***** EXTRACTED INFORMATION *****

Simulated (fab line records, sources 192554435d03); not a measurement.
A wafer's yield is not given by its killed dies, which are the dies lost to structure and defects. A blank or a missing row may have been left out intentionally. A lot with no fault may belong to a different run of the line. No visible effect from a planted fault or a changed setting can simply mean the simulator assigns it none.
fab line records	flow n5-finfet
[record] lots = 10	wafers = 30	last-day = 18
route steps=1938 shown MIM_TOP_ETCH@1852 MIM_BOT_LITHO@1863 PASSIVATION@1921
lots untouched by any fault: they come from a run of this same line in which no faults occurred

*****

• [ACTIVITY]: Every line above is to be transcribed exactly, with nothing missed.

• [TASK SOLUTION]:
Simulated (fab line records, sources 192554435d03); not a measurement.
A wafer's yield is not given by its killed dies, which are the dies lost to structure and defects. A blank or a missing row may have been left out intentionally. A lot with no fault may belong to a different run of the line. No visible effect from a planted fault or a changed setting can simply mean the simulator assigns it none.
fab line records	flow n5-finfet
[record] lots = 10	wafers = 30	last-day = 18
route steps=1938 shown MIM_TOP_ETCH@1852 MIM_BOT_LITHO@1863 PASSIVATION@1921
lots untouched by any fault: they come from a run of this same line in which no faults occurred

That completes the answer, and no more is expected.